### Work request
Beginning with the first line of the data below, reproduce every line unchanged, ending with the line that holds "start-h: start of".

++++++

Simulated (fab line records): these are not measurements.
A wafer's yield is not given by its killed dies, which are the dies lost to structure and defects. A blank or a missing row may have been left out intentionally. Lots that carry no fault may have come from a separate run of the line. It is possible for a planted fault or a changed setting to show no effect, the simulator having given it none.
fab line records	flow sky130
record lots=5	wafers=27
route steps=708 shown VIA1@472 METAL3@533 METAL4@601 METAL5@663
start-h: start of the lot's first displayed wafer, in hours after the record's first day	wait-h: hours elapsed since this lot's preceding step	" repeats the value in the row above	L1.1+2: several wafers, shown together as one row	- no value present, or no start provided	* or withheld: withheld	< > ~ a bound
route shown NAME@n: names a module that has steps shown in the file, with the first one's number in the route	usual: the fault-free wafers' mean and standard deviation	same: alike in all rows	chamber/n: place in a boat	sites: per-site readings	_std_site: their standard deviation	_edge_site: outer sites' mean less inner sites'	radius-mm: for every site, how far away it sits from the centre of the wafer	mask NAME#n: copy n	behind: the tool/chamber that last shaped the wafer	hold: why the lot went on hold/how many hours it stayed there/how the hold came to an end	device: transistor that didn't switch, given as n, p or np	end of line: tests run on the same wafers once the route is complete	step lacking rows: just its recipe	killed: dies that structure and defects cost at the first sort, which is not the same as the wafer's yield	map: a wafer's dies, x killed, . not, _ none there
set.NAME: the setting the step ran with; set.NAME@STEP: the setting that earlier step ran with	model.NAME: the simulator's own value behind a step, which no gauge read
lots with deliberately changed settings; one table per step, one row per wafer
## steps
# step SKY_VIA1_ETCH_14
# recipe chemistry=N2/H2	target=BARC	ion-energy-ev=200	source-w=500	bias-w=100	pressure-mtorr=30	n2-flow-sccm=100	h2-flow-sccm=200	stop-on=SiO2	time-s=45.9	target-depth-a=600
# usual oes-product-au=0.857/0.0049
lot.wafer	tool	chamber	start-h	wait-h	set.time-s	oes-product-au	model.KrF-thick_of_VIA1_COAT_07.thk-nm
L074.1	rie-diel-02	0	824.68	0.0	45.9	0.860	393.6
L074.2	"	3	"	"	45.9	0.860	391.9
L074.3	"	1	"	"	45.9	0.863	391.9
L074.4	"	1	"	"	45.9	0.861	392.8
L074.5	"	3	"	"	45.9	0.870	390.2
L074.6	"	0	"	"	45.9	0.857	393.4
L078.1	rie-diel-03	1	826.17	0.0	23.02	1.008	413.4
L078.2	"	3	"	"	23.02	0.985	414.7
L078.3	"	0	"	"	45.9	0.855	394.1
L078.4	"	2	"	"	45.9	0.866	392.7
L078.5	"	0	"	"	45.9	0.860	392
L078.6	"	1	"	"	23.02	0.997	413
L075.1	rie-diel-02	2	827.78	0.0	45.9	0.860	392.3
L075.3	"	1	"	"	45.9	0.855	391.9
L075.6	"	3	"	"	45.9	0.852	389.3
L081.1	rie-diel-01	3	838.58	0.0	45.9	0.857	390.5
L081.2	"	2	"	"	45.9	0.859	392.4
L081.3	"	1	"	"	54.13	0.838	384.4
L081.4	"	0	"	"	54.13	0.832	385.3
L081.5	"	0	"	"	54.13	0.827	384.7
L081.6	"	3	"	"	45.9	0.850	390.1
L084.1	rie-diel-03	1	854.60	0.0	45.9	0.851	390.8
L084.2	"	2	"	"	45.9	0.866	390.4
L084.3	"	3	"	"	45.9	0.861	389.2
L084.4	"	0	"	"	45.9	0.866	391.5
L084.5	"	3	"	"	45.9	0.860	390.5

++++++

### Response area
Simulated (fab line records): these are not measurements.
A wafer's yield is not given by its killed dies, which are the dies lost to structure and defects. A blank or a missing row may have been left out intentionally. Lots that carry no fault may have come from a separate run of the line. It is possible for a planted fault or a changed setting to show no effect, the simulator having given it none.
fab line records	flow sky130
record lots=5	wafers=27
route steps=708 shown VIA1@472 METAL3@533 METAL4@601 METAL5@663
start-h: start of the lot's first displayed wafer, in hours after the record's first day	wait-h: hours elapsed since this lot's preceding step	" repeats the value in the row above	L1.1+2: several wafers, shown together as one row	- no value present, or no start provided	* or withheld: withheld	< > ~ a bound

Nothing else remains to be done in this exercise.